REQUIREMENT =
Repeat exactly each line of the data provided below.

DATA SHOWN =
---------------
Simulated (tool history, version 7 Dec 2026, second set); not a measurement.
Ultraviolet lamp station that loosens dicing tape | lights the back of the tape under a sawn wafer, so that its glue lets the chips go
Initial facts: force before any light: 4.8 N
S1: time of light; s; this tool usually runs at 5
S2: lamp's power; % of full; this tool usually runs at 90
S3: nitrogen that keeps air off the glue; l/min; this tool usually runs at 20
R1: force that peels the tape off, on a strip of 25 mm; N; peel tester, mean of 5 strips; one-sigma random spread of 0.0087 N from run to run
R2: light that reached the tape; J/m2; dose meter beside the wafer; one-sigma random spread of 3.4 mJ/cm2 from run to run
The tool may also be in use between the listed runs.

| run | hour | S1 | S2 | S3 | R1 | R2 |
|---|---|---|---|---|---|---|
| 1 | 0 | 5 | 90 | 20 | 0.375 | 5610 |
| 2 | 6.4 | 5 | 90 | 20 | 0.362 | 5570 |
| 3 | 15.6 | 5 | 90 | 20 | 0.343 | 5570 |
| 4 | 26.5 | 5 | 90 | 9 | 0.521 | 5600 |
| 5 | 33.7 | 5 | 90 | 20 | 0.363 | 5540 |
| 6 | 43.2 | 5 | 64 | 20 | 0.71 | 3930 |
---------------

ANSWER BOX =
Simulated (tool history, version 7 Dec 2026, second set); not a measurement.
Ultraviolet lamp station that loosens dicing tape | lights the back of the tape under a sawn wafer, so that its glue lets the chips go
Initial facts: force before any light: 4.8 N
S1: time of light; s; this tool usually runs at 5
S2: lamp's power; % of full; this tool usually runs at 90
S3: nitrogen that keeps air off the glue; l/min; this tool usually runs at 20
R1: force that peels the tape off, on a strip of 25 mm; N; peel tester, mean of 5 strips; one-sigma random spread of 0.0087 N from run to run
R2: light that reached the tape; J/m2; dose meter beside the wafer; one-sigma random spread of 3.4 mJ/cm2 from run to run
The tool may also be in use between the listed runs.

| run | hour | S1 | S2 | S3 | R1 | R2 |
|---|---|---|---|---|---|---|
| 1 | 0 | 5 | 90 | 20 | 0.375 | 5610 |
| 2 | 6.4 | 5 | 90 | 20 | 0.362 | 5570 |
| 3 | 15.6 | 5 | 90 | 20 | 0.343 | 5570 |
| 4 | 26.5 | 5 | 90 | 9 | 0.521 | 5600 |
| 5 | 33.7 | 5 | 90 | 20 | 0.363 | 5540 |
| 6 | 43.2 | 5 | 64 | 20 | 0.71 | 3930 |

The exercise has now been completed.